Entries shown:
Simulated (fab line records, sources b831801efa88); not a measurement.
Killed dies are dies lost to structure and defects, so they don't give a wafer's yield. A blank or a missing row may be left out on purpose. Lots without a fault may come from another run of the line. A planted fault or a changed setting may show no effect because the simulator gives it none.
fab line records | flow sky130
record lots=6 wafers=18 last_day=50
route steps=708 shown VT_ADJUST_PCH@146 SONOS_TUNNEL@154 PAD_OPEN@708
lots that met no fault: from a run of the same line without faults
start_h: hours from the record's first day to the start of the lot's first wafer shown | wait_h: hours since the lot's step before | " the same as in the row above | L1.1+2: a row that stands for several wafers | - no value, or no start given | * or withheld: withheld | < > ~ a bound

Required action: Retype every entry exactly as it stands.

Written answer:
Simulated (fab line records, sources b831801efa88); not a measurement.
Killed dies are dies lost to structure and defects, so they don't give a wafer's yield. A blank or a missing row may be left out on purpose. Lots without a fault may come from another run of the line. A planted fault or a changed setting may show no effect because the simulator gives it none.
fab line records | flow sky130
record lots=6 wafers=18 last_day=50
route steps=708 shown VT_ADJUST_PCH@146 SONOS_TUNNEL@154 PAD_OPEN@708
lots that met no fault: from a run of the same line without faults
start_h: hours from the record's first day to the start of the lot's first wafer shown | wait_h: hours since the lot's step before | " the same as in the row above | L1.1+2: a row that stands for several wafers | - no value, or no start given | * or withheld: withheld | < > ~ a bound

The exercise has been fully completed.